Print the first line of the records below and every line after it, up to and including the line with "## WHY THIS WAS OPENED". Print nothing else.

++++++++++

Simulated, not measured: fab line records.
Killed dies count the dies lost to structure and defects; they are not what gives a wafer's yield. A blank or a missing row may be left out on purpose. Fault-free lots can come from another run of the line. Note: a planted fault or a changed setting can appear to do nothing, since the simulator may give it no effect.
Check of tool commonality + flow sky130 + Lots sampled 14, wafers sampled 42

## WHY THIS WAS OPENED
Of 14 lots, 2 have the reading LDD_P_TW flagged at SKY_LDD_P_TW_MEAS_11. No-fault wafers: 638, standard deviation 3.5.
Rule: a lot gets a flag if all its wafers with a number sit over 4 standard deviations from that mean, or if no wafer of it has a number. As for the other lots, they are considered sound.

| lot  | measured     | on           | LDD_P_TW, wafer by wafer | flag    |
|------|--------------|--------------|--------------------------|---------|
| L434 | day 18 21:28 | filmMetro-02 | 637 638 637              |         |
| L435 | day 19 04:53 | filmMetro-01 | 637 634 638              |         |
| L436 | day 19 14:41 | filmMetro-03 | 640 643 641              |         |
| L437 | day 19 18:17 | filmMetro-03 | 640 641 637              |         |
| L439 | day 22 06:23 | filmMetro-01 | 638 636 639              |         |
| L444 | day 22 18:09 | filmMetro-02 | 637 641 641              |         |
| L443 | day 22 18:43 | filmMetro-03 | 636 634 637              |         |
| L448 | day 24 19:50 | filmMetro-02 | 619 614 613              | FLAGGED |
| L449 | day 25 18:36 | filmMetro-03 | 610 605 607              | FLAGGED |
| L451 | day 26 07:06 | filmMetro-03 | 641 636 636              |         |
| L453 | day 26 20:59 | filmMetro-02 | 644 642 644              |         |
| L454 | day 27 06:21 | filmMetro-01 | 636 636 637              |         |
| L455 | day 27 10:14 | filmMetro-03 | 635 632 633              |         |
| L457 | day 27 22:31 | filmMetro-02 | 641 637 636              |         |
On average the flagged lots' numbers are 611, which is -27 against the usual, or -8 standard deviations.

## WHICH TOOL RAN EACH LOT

++++++++++

#### TASK RESPONSE
Simulated, not measured: fab line records.
Killed dies count the dies lost to structure and defects; they are not what gives a wafer's yield. A blank or a missing row may be left out on purpose. Fault-free lots can come from another run of the line. Note: a planted fault or a changed setting can appear to do nothing, since the simulator may give it no effect.
Check of tool commonality + flow sky130 + Lots sampled 14, wafers sampled 42

## WHY THIS WAS OPENED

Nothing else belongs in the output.